==*==
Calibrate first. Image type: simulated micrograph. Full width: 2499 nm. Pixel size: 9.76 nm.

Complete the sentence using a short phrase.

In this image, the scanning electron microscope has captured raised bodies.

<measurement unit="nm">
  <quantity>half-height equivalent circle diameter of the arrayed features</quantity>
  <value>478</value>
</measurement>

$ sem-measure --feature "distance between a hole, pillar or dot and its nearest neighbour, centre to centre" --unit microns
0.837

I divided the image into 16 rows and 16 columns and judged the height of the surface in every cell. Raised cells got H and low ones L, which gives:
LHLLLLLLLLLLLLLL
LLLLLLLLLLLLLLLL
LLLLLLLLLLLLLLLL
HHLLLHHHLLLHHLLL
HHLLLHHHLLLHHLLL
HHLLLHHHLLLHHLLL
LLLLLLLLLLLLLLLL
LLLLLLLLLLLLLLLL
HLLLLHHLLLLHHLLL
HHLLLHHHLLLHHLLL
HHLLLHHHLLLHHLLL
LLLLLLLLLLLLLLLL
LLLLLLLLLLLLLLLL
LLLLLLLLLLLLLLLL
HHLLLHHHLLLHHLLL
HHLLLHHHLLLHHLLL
==*==

- _Work task_:
The complete listing must be reproduced exactly as written.

- _Reply_:
Calibrate first. Image type: simulated micrograph. Full width: 2499 nm. Pixel size: 9.76 nm.

Complete the sentence using a short phrase.

In this image, the scanning electron microscope has captured raised bodies.

<measurement unit="nm">
  <quantity>half-height equivalent circle diameter of the arrayed features</quantity>
  <value>478</value>
</measurement>

$ sem-measure --feature "distance between a hole, pillar or dot and its nearest neighbour, centre to centre" --unit microns
0.837

I divided the image into 16 rows and 16 columns and judged the height of the surface in every cell. Raised cells got H and low ones L, which gives:
LHLLLLLLLLLLLLLL
LLLLLLLLLLLLLLLL
LLLLLLLLLLLLLLLL
HHLLLHHHLLLHHLLL
HHLLLHHHLLLHHLLL
HHLLLHHHLLLHHLLL
LLLLLLLLLLLLLLLL
LLLLLLLLLLLLLLLL
HLLLLHHLLLLHHLLL
HHLLLHHHLLLHHLLL
HHLLLHHHLLLHHLLL
LLLLLLLLLLLLLLLL
LLLLLLLLLLLLLLLL
LLLLLLLLLLLLLLLL
HHLLLHHHLLLHHLLL
HHLLLHHHLLLHHLLL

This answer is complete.